■ EXERCISE:
Could you retype, exactly as written, every line from the top of the records through the line that contains "Height 0 is"?

■ ENTRIES SUPPLIED:
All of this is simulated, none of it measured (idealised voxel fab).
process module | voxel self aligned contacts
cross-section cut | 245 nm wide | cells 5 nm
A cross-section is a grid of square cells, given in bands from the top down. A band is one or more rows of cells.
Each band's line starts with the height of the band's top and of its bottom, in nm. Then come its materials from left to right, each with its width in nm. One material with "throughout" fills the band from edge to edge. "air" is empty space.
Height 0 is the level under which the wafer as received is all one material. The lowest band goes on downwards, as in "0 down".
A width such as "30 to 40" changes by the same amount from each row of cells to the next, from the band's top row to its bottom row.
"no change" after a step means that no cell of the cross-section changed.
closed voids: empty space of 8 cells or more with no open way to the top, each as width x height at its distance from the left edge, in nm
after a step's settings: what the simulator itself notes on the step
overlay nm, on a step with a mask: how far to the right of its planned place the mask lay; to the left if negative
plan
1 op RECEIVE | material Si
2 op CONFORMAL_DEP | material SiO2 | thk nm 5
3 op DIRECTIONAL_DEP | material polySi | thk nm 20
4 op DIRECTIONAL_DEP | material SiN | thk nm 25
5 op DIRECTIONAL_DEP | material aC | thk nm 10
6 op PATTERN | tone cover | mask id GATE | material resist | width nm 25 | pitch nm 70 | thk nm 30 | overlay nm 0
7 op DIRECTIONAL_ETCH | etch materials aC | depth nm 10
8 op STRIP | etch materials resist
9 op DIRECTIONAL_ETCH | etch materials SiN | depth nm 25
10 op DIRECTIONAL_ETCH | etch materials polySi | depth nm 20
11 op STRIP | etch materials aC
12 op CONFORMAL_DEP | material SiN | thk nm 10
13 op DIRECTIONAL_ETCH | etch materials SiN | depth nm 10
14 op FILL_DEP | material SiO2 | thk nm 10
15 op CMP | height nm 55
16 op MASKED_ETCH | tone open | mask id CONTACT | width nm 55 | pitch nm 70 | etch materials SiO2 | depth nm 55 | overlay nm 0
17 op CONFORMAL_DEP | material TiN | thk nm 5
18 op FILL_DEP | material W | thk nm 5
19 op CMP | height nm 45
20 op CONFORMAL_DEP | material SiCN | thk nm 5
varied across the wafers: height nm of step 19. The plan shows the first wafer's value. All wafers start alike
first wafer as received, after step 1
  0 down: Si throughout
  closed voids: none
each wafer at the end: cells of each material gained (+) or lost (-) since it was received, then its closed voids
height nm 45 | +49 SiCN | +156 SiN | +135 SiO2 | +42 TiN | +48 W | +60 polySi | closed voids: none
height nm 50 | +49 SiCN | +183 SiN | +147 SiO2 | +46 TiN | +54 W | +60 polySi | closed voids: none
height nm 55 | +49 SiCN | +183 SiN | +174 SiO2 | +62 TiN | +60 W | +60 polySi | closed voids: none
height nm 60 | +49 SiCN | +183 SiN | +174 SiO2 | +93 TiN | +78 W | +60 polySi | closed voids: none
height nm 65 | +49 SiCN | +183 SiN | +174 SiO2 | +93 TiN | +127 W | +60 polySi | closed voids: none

■ ANSWER SPACE:
All of this is simulated, none of it measured (idealised voxel fab).
process module | voxel self aligned contacts
cross-section cut | 245 nm wide | cells 5 nm
A cross-section is a grid of square cells, given in bands from the top down. A band is one or more rows of cells.
Each band's line starts with the height of the band's top and of its bottom, in nm. Then come its materials from left to right, each with its width in nm. One material with "throughout" fills the band from edge to edge. "air" is empty space.
Height 0 is the level under which the wafer as received is all one material. The lowest band goes on downwards, as in "0 down".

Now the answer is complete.